*Activity:* Type out the entries below again, character for character.

*Entries supplied:*
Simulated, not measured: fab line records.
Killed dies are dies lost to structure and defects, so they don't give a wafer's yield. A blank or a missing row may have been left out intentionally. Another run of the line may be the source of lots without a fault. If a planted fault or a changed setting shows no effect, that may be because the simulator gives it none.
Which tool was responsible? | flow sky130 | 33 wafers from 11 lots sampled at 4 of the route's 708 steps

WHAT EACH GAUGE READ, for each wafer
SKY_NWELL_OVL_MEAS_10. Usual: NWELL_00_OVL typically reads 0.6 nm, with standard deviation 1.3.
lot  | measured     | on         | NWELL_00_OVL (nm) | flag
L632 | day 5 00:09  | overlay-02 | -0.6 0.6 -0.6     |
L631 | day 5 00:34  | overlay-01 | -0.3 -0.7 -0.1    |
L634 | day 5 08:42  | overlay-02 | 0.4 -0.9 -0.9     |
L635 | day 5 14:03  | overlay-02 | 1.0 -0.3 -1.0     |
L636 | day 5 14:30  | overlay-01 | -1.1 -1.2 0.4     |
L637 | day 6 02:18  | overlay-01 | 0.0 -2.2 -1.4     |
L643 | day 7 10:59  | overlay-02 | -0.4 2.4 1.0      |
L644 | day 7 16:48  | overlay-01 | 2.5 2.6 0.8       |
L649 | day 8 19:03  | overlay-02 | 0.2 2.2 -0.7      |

*Reply:*
Simulated, not measured: fab line records.
Killed dies are dies lost to structure and defects, so they don't give a wafer's yield. A blank or a missing row may have been left out intentionally. Another run of the line may be the source of lots without a fault. If a planted fault or a changed setting shows no effect, that may be because the simulator gives it none.
Which tool was responsible? | flow sky130 | 33 wafers from 11 lots sampled at 4 of the route's 708 steps

WHAT EACH GAUGE READ, for each wafer
SKY_NWELL_OVL_MEAS_10. Usual: NWELL_00_OVL typically reads 0.6 nm, with standard deviation 1.3.
lot  | measured     | on         | NWELL_00_OVL (nm) | flag
L632 | day 5 00:09  | overlay-02 | -0.6 0.6 -0.6     |
L631 | day 5 00:34  | overlay-01 | -0.3 -0.7 -0.1    |
L634 | day 5 08:42  | overlay-02 | 0.4 -0.9 -0.9     |
L635 | day 5 14:03  | overlay-02 | 1.0 -0.3 -1.0     |
L636 | day 5 14:30  | overlay-01 | -1.1 -1.2 0.4     |
L637 | day 6 02:18  | overlay-01 | 0.0 -2.2 -1.4     |
L643 | day 7 10:59  | overlay-02 | -0.4 2.4 1.0      |
L644 | day 7 16:48  | overlay-01 | 2.5 2.6 0.8       |
L649 | day 8 19:03  | overlay-02 | 0.2 2.2 -0.7      |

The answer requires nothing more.